─── THE DATA ───

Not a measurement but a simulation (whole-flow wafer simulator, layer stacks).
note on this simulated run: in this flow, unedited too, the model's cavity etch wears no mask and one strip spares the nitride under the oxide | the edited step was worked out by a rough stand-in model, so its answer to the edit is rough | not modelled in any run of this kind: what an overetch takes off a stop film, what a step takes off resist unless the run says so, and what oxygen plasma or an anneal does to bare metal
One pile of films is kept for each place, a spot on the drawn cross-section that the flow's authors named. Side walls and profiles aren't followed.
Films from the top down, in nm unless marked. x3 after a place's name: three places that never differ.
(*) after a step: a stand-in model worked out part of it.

───

## WORK TASK
None of the records may be skipped; each is to be repeated exactly.

## TASK SOLUTION
Not a measurement but a simulation (whole-flow wafer simulator, layer stacks).
note on this simulated run: in this flow, unedited too, the model's cavity etch wears no mask and one strip spares the nitride under the oxide | the edited step was worked out by a rough stand-in model, so its answer to the edit is rough | not modelled in any run of this kind: what an overetch takes off a stop film, what a step takes off resist unless the run says so, and what oxygen plasma or an anneal does to bare metal
One pile of films is kept for each place, a spot on the drawn cross-section that the flow's authors named. Side walls and profiles aren't followed.
Films from the top down, in nm unless marked. x3 after a place's name: three places that never differ.
(*) after a step: a stand-in model worked out part of it.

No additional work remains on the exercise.